### [REQUIREMENT]
Nothing but an exact reprint of the records is to be returned.

══════

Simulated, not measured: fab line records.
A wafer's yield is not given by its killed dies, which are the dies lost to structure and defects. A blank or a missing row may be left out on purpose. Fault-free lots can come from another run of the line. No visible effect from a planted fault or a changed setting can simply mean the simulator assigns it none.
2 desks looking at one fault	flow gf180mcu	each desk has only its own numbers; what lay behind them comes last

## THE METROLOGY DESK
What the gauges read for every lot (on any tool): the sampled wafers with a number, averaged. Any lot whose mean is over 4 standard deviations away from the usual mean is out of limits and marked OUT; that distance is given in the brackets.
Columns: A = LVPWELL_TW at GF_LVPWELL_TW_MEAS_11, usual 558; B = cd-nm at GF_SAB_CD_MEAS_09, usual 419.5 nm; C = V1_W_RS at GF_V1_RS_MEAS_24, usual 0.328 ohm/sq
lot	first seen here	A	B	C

══════

### [WRITTEN SOLUTION]
Simulated, not measured: fab line records.
A wafer's yield is not given by its killed dies, which are the dies lost to structure and defects. A blank or a missing row may be left out on purpose. Fault-free lots can come from another run of the line. No visible effect from a planted fault or a changed setting can simply mean the simulator assigns it none.
2 desks looking at one fault	flow gf180mcu	each desk has only its own numbers; what lay behind them comes last

## THE METROLOGY DESK
What the gauges read for every lot (on any tool): the sampled wafers with a number, averaged. Any lot whose mean is over 4 standard deviations away from the usual mean is out of limits and marked OUT; that distance is given in the brackets.
Columns: A = LVPWELL_TW at GF_LVPWELL_TW_MEAS_11, usual 558; B = cd-nm at GF_SAB_CD_MEAS_09, usual 419.5 nm; C = V1_W_RS at GF_V1_RS_MEAS_24, usual 0.328 ohm/sq
lot	first seen here	A	B	C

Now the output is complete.